## WORK ORDER
Reproduce all of the entries below exactly, without a single change.

────────
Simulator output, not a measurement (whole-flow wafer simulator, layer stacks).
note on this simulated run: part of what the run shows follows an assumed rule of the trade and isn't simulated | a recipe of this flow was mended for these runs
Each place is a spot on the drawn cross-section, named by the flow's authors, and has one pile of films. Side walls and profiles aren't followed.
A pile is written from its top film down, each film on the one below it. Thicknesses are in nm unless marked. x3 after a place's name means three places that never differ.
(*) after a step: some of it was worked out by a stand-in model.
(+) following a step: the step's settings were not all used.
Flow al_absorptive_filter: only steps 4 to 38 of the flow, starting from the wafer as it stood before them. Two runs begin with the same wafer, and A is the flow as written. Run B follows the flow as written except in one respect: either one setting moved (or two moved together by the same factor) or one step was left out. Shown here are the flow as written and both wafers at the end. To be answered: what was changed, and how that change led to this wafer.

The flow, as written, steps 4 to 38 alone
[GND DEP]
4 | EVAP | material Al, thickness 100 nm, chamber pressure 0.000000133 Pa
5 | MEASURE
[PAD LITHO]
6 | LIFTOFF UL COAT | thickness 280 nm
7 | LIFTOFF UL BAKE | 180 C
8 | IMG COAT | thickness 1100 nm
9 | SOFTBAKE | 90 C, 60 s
────────

## RESULT
Simulator output, not a measurement (whole-flow wafer simulator, layer stacks).
note on this simulated run: part of what the run shows follows an assumed rule of the trade and isn't simulated | a recipe of this flow was mended for these runs
Each place is a spot on the drawn cross-section, named by the flow's authors, and has one pile of films. Side walls and profiles aren't followed.
A pile is written from its top film down, each film on the one below it. Thicknesses are in nm unless marked. x3 after a place's name means three places that never differ.
(*) after a step: some of it was worked out by a stand-in model.
(+) following a step: the step's settings were not all used.
Flow al_absorptive_filter: only steps 4 to 38 of the flow, starting from the wafer as it stood before them. Two runs begin with the same wafer, and A is the flow as written. Run B follows the flow as written except in one respect: either one setting moved (or two moved together by the same factor) or one step was left out. Shown here are the flow as written and both wafers at the end. To be answered: what was changed, and how that change led to this wafer.

The flow, as written, steps 4 to 38 alone
[GND DEP]
4 | EVAP | material Al, thickness 100 nm, chamber pressure 0.000000133 Pa
5 | MEASURE
[PAD LITHO]
6 | LIFTOFF UL COAT | thickness 280 nm
7 | LIFTOFF UL BAKE | 180 C
8 | IMG COAT | thickness 1100 nm
9 | SOFTBAKE | 90 C, 60 s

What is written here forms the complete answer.